Records provided:
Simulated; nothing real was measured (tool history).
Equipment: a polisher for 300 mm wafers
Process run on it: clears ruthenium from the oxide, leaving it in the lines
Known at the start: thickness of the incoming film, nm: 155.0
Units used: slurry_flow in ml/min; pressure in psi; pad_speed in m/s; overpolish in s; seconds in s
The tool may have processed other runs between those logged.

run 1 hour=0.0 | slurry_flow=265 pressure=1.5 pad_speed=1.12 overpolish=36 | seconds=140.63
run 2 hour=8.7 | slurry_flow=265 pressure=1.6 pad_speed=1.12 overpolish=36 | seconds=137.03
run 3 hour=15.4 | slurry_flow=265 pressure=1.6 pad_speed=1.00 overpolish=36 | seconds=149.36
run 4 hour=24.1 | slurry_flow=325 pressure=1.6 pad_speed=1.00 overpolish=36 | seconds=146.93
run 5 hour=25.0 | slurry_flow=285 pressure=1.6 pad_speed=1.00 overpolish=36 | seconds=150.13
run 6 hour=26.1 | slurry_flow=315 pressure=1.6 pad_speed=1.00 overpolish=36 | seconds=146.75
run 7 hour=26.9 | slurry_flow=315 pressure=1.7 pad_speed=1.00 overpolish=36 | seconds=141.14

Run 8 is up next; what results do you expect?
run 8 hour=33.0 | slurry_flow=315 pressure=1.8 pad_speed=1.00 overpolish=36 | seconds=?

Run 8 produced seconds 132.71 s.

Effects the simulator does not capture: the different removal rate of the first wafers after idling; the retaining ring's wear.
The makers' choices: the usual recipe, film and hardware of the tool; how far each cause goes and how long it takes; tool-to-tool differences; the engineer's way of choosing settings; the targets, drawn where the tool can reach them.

Work request:
Proceeding from the line containing "run 3 hour=15.4" through the line containing "Effects the simulator", transcribe the lines above exactly, both end lines included.

Answer space:
run 3 hour=15.4 | slurry_flow=265 pressure=1.6 pad_speed=1.00 overpolish=36 | seconds=149.36
run 4 hour=24.1 | slurry_flow=325 pressure=1.6 pad_speed=1.00 overpolish=36 | seconds=146.93
run 5 hour=25.0 | slurry_flow=285 pressure=1.6 pad_speed=1.00 overpolish=36 | seconds=150.13
run 6 hour=26.1 | slurry_flow=315 pressure=1.6 pad_speed=1.00 overpolish=36 | seconds=146.75
run 7 hour=26.9 | slurry_flow=315 pressure=1.7 pad_speed=1.00 overpolish=36 | seconds=141.14

Run 8 is up next; what results do you expect?
run 8 hour=33.0 | slurry_flow=315 pressure=1.8 pad_speed=1.00 overpolish=36 | seconds=?

Run 8 produced seconds 132.71 s.

Effects the simulator does not capture: the different removal rate of the first wafers after idling; the retaining ring's wear.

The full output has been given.